Provided material —
+++
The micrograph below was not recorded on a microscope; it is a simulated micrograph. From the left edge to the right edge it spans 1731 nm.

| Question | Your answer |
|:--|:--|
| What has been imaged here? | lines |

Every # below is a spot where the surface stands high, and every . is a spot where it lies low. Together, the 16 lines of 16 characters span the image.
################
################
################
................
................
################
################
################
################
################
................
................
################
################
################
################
+++

Exercise —
Copy all the records above exactly, missing none.

Response —
The micrograph below was not recorded on a microscope; it is a simulated micrograph. From the left edge to the right edge it spans 1731 nm.

| Question | Your answer |
|:--|:--|
| What has been imaged here? | lines |

Every # below is a spot where the surface stands high, and every . is a spot where it lies low. Together, the 16 lines of 16 characters span the image.
################
################
################
................
................
################
################
################
################
################
................
................
################
################
################
################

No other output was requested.